*Provided information:*
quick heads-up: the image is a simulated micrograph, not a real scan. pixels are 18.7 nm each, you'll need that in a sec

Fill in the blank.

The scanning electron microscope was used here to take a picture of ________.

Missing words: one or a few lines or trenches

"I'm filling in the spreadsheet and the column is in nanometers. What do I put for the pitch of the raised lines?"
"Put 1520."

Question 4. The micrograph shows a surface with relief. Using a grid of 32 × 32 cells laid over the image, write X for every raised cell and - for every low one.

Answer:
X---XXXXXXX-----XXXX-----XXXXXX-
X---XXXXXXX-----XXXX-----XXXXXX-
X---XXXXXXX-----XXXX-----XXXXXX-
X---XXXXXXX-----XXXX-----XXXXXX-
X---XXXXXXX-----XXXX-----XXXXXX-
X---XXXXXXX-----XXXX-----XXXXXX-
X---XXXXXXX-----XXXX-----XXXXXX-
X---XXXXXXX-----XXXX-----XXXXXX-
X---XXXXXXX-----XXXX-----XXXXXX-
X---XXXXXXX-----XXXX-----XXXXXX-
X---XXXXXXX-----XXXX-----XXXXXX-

*Action item:* Output the complete data verbatim.

*Answer box:*
quick heads-up: the image is a simulated micrograph, not a real scan. pixels are 18.7 nm each, you'll need that in a sec

Fill in the blank.

The scanning electron microscope was used here to take a picture of ________.

Missing words: one or a few lines or trenches

"I'm filling in the spreadsheet and the column is in nanometers. What do I put for the pitch of the raised lines?"
"Put 1520."

Question 4. The micrograph shows a surface with relief. Using a grid of 32 × 32 cells laid over the image, write X for every raised cell and - for every low one.

Answer:
X---XXXXXXX-----XXXX-----XXXXXX-
X---XXXXXXX-----XXXX-----XXXXXX-
X---XXXXXXX-----XXXX-----XXXXXX-
X---XXXXXXX-----XXXX-----XXXXXX-
X---XXXXXXX-----XXXX-----XXXXXX-
X---XXXXXXX-----XXXX-----XXXXXX-
X---XXXXXXX-----XXXX-----XXXXXX-
X---XXXXXXX-----XXXX-----XXXXXX-
X---XXXXXXX-----XXXX-----XXXXXX-
X---XXXXXXX-----XXXX-----XXXXXX-
X---XXXXXXX-----XXXX-----XXXXXX-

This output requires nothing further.